### [WORK ITEM]
Repeat the listing exactly, line by line.

########

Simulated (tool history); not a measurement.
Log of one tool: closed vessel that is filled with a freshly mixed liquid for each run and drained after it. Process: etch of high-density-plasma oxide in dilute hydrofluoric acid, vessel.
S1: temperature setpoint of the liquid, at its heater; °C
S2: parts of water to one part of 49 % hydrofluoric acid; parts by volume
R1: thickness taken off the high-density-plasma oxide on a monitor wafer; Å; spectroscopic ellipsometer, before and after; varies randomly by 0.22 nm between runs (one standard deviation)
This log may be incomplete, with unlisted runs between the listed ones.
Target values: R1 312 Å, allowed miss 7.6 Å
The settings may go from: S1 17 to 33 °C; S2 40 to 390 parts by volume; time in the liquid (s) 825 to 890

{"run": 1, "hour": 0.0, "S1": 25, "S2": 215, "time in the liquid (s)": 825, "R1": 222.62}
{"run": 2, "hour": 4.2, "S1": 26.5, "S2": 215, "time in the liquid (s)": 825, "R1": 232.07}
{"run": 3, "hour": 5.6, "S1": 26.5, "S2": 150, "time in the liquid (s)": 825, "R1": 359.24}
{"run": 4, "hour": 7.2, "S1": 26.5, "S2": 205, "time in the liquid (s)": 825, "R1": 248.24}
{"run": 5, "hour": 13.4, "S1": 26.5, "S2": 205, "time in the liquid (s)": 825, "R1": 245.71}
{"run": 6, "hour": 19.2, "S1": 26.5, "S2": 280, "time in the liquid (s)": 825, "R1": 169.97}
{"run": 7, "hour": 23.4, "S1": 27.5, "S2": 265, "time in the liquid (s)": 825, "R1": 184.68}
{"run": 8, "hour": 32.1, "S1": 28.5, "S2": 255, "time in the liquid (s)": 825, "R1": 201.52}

########

### [TASK RESULT]
Simulated (tool history); not a measurement.
Log of one tool: closed vessel that is filled with a freshly mixed liquid for each run and drained after it. Process: etch of high-density-plasma oxide in dilute hydrofluoric acid, vessel.
S1: temperature setpoint of the liquid, at its heater; °C
S2: parts of water to one part of 49 % hydrofluoric acid; parts by volume
R1: thickness taken off the high-density-plasma oxide on a monitor wafer; Å; spectroscopic ellipsometer, before and after; varies randomly by 0.22 nm between runs (one standard deviation)
This log may be incomplete, with unlisted runs between the listed ones.
Target values: R1 312 Å, allowed miss 7.6 Å
The settings may go from: S1 17 to 33 °C; S2 40 to 390 parts by volume; time in the liquid (s) 825 to 890

{"run": 1, "hour": 0.0, "S1": 25, "S2": 215, "time in the liquid (s)": 825, "R1": 222.62}
{"run": 2, "hour": 4.2, "S1": 26.5, "S2": 215, "time in the liquid (s)": 825, "R1": 232.07}
{"run": 3, "hour": 5.6, "S1": 26.5, "S2": 150, "time in the liquid (s)": 825, "R1": 359.24}
{"run": 4, "hour": 7.2, "S1": 26.5, "S2": 205, "time in the liquid (s)": 825, "R1": 248.24}
{"run": 5, "hour": 13.4, "S1": 26.5, "S2": 205, "time in the liquid (s)": 825, "R1": 245.71}
{"run": 6, "hour": 19.2, "S1": 26.5, "S2": 280, "time in the liquid (s)": 825, "R1": 169.97}
{"run": 7, "hour": 23.4, "S1": 27.5, "S2": 265, "time in the liquid (s)": 825, "R1": 184.68}
{"run": 8, "hour": 32.1, "S1": 28.5, "S2": 255, "time in the liquid (s)": 825, "R1": 201.52}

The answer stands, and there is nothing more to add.